§ STORED DATA:
>>>>
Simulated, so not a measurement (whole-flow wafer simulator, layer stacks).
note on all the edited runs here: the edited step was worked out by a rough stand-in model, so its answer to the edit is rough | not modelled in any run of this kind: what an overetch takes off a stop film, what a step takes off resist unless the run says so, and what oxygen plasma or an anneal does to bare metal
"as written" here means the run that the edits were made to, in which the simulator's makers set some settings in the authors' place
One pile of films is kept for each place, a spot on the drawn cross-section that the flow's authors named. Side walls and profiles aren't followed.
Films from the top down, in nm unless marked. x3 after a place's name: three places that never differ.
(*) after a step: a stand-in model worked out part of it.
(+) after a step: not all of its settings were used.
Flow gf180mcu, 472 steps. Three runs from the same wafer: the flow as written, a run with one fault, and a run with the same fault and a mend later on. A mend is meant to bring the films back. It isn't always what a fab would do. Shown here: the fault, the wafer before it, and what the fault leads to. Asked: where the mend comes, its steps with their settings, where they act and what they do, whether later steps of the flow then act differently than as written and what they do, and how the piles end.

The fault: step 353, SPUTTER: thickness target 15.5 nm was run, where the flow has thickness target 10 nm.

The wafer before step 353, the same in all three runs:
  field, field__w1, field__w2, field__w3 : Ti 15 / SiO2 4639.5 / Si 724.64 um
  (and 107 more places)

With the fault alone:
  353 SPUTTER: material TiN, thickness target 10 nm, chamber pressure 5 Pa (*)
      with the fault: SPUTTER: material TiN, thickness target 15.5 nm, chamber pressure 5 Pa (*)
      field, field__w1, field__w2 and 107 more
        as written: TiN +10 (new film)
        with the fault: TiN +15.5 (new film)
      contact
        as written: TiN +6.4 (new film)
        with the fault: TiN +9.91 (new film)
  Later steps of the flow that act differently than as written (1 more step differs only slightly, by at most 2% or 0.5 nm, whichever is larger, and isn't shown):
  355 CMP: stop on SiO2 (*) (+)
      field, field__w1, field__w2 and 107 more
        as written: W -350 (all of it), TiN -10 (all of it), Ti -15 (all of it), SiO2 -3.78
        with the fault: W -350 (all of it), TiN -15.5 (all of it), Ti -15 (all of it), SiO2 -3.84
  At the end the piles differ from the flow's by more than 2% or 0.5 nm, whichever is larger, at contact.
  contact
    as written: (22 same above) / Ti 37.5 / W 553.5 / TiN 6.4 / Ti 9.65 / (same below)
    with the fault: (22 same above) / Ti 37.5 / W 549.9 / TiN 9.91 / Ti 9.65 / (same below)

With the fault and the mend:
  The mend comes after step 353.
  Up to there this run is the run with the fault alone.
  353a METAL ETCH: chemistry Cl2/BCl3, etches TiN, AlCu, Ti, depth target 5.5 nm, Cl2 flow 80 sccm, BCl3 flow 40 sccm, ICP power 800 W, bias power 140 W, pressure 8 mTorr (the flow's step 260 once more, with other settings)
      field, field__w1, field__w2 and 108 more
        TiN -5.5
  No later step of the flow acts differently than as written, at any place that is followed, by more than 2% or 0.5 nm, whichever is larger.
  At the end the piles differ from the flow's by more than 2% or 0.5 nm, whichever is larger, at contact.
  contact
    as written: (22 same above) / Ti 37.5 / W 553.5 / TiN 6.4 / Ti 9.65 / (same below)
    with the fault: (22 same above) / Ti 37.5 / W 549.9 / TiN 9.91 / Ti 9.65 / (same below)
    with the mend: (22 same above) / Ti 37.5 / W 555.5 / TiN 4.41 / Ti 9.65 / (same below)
<<<<

§ WORK REQUEST:
Starting with the line that holds "353 SPUTTER: material" and ending with the line that holds "as written: TiN +10 (new film)", retype every line in the data above exactly, and nothing else.

§ EXPECTED ANSWER:
  353 SPUTTER: material TiN, thickness target 10 nm, chamber pressure 5 Pa (*)
      with the fault: SPUTTER: material TiN, thickness target 15.5 nm, chamber pressure 5 Pa (*)
      field, field__w1, field__w2 and 107 more
        as written: TiN +10 (new film)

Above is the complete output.